Records supplied: Begin

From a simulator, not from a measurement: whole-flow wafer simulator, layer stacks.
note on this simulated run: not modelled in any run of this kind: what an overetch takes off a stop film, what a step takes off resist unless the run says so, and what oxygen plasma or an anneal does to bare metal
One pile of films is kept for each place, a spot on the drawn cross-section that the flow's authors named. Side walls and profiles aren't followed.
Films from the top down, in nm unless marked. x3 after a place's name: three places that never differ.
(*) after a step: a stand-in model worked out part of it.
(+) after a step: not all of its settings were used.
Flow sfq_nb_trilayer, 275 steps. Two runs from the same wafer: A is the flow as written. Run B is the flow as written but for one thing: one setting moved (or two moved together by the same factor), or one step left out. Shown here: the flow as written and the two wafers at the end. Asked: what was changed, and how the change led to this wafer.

Records supplied: End

▶ **Action item**: Please print the records above exactly, leaving nothing out.

▶ **Written reply**:
From a simulator, not from a measurement: whole-flow wafer simulator, layer stacks.
note on this simulated run: not modelled in any run of this kind: what an overetch takes off a stop film, what a step takes off resist unless the run says so, and what oxygen plasma or an anneal does to bare metal
One pile of films is kept for each place, a spot on the drawn cross-section that the flow's authors named. Side walls and profiles aren't followed.
Films from the top down, in nm unless marked. x3 after a place's name: three places that never differ.
(*) after a step: a stand-in model worked out part of it.
(+) after a step: not all of its settings were used.
Flow sfq_nb_trilayer, 275 steps. Two runs from the same wafer: A is the flow as written. Run B is the flow as written but for one thing: one setting moved (or two moved together by the same factor), or one step left out. Shown here: the flow as written and the two wafers at the end. Asked: what was changed, and how the change led to this wafer.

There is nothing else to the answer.